*** DATA RECORDS Section Begins ***
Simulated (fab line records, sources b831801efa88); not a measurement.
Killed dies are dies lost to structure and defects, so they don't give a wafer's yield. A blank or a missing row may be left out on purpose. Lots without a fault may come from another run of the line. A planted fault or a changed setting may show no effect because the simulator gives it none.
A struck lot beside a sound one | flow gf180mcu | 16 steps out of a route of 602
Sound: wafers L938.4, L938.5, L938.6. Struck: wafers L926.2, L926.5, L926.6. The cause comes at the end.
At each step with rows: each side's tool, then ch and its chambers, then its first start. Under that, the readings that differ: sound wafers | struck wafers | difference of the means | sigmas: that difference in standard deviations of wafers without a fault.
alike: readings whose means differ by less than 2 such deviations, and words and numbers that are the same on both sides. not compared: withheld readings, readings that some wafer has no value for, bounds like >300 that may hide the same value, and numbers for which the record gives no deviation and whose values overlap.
*** DATA RECORDS Section Ends ***

# WORK ORDER
Only the lines above from the one with "Sound: wafers L938.4, L938.5, L938.6." through the one with "At each step" should be duplicated, character for character.

# ANSWER SPACE
Sound: wafers L938.4, L938.5, L938.6. Struck: wafers L926.2, L926.5, L926.6. The cause comes at the end.
At each step with rows: each side's tool, then ch and its chambers, then its first start. Under that, the readings that differ: sound wafers | struck wafers | difference of the means | sigmas: that difference in standard deviations of wafers without a fault.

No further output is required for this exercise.